▶ REQUIREMENT
The data below must be repeated exactly. Leave nothing out.

▶ RECORDED DATA
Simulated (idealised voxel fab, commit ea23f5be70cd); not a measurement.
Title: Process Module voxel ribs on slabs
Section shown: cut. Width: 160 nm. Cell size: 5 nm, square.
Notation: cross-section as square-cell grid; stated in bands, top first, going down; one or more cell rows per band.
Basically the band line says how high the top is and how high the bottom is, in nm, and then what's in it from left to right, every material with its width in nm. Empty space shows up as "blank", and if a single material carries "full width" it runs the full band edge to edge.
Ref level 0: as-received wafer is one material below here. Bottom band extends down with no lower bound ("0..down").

▶ RESULT
Simulated (idealised voxel fab, commit ea23f5be70cd); not a measurement.
Title: Process Module voxel ribs on slabs
Section shown: cut. Width: 160 nm. Cell size: 5 nm, square.
Notation: cross-section as square-cell grid; stated in bands, top first, going down; one or more cell rows per band.
Basically the band line says how high the top is and how high the bottom is, in nm, and then what's in it from left to right, every material with its width in nm. Empty space shows up as "blank", and if a single material carries "full width" it runs the full band edge to edge.
Ref level 0: as-received wafer is one material below here. Bottom band extends down with no lower bound ("0..down").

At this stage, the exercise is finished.